Work task: Copy out every line of the data exactly.

Information shown:
━━━━━━━━━━

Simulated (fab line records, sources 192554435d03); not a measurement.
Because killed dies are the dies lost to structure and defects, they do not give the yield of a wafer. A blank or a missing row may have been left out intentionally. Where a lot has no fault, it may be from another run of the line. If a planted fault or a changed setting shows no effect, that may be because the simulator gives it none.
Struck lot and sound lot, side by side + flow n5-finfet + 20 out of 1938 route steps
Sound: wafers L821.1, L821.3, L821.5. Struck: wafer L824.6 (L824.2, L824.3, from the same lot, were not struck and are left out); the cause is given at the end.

━━━━━━━━━━

Solution:
Simulated (fab line records, sources 192554435d03); not a measurement.
Because killed dies are the dies lost to structure and defects, they do not give the yield of a wafer. A blank or a missing row may have been left out intentionally. Where a lot has no fault, it may be from another run of the line. If a planted fault or a changed setting shows no effect, that may be because the simulator gives it none.
Struck lot and sound lot, side by side + flow n5-finfet + 20 out of 1938 route steps
Sound: wafers L821.1, L821.3, L821.5. Struck: wafer L824.6 (L824.2, L824.3, from the same lot, were not struck and are left out); the cause is given at the end.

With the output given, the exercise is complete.